>>
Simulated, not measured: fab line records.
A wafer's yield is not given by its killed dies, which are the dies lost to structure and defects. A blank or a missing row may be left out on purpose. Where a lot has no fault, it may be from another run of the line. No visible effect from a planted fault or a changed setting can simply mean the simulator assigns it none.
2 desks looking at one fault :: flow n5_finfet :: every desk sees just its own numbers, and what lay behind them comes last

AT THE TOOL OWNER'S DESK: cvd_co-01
<<

Repeat the material above precisely.

Simulated, not measured: fab line records.
A wafer's yield is not given by its killed dies, which are the dies lost to structure and defects. A blank or a missing row may be left out on purpose. Where a lot has no fault, it may be from another run of the line. No visible effect from a planted fault or a changed setting can simply mean the simulator assigns it none.
2 desks looking at one fault :: flow n5_finfet :: every desk sees just its own numbers, and what lay behind them comes last

AT THE TOOL OWNER'S DESK: cvd_co-01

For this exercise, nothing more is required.